Provided data:
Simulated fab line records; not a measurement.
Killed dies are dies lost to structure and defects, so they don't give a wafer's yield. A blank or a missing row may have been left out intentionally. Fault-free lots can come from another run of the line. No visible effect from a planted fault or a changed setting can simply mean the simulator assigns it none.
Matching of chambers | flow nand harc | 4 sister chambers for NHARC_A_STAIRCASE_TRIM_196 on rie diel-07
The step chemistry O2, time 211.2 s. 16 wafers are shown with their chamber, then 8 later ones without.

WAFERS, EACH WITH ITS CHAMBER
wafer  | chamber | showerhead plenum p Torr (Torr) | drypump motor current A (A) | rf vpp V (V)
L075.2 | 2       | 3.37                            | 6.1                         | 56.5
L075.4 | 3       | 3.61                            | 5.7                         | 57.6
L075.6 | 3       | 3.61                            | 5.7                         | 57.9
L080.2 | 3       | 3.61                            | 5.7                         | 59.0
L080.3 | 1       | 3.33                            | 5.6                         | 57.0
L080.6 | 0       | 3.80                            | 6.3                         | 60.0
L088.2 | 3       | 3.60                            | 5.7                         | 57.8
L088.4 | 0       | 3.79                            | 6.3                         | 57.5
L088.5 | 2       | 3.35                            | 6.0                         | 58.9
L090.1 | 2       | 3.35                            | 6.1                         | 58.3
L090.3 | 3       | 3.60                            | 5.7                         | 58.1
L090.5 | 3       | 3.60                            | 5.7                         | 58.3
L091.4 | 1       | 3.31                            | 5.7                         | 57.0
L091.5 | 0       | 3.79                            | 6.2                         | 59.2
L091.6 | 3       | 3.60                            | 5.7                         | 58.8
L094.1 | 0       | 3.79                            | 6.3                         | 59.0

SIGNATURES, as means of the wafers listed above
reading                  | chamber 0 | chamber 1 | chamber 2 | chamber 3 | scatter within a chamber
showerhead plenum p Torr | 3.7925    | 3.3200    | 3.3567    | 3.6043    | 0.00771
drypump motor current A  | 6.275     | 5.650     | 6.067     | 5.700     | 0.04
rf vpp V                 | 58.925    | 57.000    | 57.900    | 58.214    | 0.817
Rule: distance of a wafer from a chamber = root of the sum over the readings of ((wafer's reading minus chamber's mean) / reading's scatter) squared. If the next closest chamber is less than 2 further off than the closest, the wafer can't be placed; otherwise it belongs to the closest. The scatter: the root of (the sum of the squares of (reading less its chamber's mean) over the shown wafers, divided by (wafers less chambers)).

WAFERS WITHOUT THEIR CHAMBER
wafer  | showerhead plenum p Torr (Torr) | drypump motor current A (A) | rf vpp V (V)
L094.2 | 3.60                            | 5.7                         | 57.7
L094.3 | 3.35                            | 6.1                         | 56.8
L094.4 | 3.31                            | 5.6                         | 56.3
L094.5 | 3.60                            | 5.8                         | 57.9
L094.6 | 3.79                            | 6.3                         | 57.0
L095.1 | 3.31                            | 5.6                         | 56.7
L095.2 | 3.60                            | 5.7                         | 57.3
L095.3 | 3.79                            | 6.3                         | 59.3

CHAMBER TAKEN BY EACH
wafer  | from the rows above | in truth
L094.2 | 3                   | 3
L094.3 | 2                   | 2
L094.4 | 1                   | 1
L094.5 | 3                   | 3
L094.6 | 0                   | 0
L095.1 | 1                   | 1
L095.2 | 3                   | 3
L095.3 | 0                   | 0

Exercise: Reproduce only the lines from the top of the material through the one bearing "Matching of chambers", each exactly as it stands.

Answer section:
Simulated fab line records; not a measurement.
Killed dies are dies lost to structure and defects, so they don't give a wafer's yield. A blank or a missing row may have been left out intentionally. Fault-free lots can come from another run of the line. No visible effect from a planted fault or a changed setting can simply mean the simulator assigns it none.
Matching of chambers | flow nand harc | 4 sister chambers for NHARC_A_STAIRCASE_TRIM_196 on rie diel-07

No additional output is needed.